- **MATERIAL SUPPLIED**
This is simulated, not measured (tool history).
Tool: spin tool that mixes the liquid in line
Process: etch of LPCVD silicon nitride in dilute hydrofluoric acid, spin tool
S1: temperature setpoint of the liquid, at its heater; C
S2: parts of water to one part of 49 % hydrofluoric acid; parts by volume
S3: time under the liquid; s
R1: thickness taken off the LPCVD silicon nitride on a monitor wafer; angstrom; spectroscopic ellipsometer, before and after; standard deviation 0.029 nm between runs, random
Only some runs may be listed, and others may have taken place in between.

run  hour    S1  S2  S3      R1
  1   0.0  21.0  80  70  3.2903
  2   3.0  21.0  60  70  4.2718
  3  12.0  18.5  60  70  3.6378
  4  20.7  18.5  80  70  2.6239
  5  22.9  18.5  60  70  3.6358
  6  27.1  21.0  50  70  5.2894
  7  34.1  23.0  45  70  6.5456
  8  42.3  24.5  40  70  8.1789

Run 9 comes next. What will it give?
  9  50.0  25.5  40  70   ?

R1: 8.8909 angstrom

- **WORK REQUEST**
Scan the records above for the lines holding "Tool: spin tool that mixes the liquid in line" and "S3: time under the liquid; s". Transcribe those two and every line between them word for word, and no others.

- **TASK OUTPUT**
Tool: spin tool that mixes the liquid in line
Process: etch of LPCVD silicon nitride in dilute hydrofluoric acid, spin tool
S1: temperature setpoint of the liquid, at its heater; C
S2: parts of water to one part of 49 % hydrofluoric acid; parts by volume
S3: time under the liquid; s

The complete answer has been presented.